# Work request
In the listing below, the lines from the first through the one with "THE SPLIT ITSELF" are to be copied word for word.

# Study material
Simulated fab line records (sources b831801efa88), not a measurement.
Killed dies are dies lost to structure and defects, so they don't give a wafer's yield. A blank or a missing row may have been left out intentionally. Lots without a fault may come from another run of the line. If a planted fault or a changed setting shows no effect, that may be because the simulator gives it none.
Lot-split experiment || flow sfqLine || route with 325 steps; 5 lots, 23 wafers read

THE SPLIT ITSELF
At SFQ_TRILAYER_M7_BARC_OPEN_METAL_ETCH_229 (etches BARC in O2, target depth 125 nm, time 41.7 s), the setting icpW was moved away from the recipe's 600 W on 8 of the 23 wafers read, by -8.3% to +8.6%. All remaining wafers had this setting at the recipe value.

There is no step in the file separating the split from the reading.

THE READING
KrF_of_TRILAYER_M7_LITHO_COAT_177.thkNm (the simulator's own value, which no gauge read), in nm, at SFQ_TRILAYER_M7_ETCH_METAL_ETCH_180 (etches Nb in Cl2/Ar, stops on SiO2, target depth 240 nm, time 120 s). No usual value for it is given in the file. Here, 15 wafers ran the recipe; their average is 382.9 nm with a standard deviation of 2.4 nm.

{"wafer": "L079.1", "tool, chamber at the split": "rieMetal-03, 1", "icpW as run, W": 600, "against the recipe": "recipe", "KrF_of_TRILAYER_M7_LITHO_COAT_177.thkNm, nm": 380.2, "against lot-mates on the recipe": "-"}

# Exercise result
Simulated fab line records (sources b831801efa88), not a measurement.
Killed dies are dies lost to structure and defects, so they don't give a wafer's yield. A blank or a missing row may have been left out intentionally. Lots without a fault may come from another run of the line. If a planted fault or a changed setting shows no effect, that may be because the simulator gives it none.
Lot-split experiment || flow sfqLine || route with 325 steps; 5 lots, 23 wafers read

THE SPLIT ITSELF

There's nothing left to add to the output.